---------- DATA EXCERPTS

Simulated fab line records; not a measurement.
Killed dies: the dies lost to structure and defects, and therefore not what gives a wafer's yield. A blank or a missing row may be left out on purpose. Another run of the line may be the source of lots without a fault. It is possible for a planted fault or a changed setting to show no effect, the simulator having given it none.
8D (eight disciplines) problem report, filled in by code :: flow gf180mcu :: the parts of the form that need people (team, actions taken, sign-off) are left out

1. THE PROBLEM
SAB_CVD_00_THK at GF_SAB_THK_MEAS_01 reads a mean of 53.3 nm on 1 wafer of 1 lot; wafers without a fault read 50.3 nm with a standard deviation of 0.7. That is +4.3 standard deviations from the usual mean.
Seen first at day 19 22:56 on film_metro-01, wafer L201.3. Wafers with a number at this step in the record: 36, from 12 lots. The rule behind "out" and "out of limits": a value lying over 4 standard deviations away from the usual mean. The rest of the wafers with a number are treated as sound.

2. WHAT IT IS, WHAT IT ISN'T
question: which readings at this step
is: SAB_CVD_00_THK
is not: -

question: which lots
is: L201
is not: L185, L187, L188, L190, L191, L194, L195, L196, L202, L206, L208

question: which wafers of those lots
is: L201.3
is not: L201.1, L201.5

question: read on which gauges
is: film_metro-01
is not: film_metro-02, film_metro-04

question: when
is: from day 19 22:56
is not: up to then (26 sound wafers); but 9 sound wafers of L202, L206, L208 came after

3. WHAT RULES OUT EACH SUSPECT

--------------------

BRIEF
Scan the lines above for "Killed dies: the" and for "1. THE PROBLEM". Repeat exactly the line holding each of them and every line in between.

RESULT
Killed dies: the dies lost to structure and defects, and therefore not what gives a wafer's yield. A blank or a missing row may be left out on purpose. Another run of the line may be the source of lots without a fault. It is possible for a planted fault or a changed setting to show no effect, the simulator having given it none.
8D (eight disciplines) problem report, filled in by code :: flow gf180mcu :: the parts of the form that need people (team, actions taken, sign-off) are left out

1. THE PROBLEM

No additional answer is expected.